BEGIN
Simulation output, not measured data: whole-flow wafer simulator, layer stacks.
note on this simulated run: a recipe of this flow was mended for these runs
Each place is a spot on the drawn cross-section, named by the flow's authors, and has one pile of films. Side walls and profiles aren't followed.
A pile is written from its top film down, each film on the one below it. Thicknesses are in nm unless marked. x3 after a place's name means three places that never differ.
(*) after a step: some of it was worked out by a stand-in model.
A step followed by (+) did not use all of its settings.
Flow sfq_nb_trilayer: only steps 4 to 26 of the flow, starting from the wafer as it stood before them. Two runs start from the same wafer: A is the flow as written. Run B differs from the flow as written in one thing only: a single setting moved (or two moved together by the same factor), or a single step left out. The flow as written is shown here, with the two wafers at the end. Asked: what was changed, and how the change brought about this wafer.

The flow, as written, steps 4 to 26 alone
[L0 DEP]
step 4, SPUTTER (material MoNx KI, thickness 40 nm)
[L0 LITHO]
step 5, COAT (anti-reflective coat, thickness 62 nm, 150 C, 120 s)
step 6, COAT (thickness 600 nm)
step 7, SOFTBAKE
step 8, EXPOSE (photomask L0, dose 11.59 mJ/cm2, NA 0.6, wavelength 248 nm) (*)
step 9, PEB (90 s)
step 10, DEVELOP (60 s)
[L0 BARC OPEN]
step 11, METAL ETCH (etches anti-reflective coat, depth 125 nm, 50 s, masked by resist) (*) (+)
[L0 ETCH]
END

## [ASSIGNMENT]
Output exactly the lines of the material above from the one containing "Flow sfq_nb_trilayer: only" up to and including the one containing "step 7, SOFTBAKE".

## [EXERCISE RESPONSE]
Flow sfq_nb_trilayer: only steps 4 to 26 of the flow, starting from the wafer as it stood before them. Two runs start from the same wafer: A is the flow as written. Run B differs from the flow as written in one thing only: a single setting moved (or two moved together by the same factor), or a single step left out. The flow as written is shown here, with the two wafers at the end. Asked: what was changed, and how the change brought about this wafer.

The flow, as written, steps 4 to 26 alone
[L0 DEP]
step 4, SPUTTER (material MoNx KI, thickness 40 nm)
[L0 LITHO]
step 5, COAT (anti-reflective coat, thickness 62 nm, 150 C, 120 s)
step 6, COAT (thickness 600 nm)
step 7, SOFTBAKE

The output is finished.